▶ **Given data**
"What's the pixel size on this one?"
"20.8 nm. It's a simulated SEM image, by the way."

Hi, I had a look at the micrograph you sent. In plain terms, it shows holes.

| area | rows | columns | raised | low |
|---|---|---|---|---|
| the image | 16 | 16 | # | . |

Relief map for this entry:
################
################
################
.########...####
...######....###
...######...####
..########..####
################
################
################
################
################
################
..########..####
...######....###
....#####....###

▶ **Action item**
Return all of the data above verbatim.

▶ **Exercise answer**
"What's the pixel size on this one?"
"20.8 nm. It's a simulated SEM image, by the way."

Hi, I had a look at the micrograph you sent. In plain terms, it shows holes.

| area | rows | columns | raised | low |
|---|---|---|---|---|
| the image | 16 | 16 | # | . |

Relief map for this entry:
################
################
################
.########...####
...######....###
...######...####
..########..####
################
################
################
################
################
################
..########..####
...######....###
....#####....###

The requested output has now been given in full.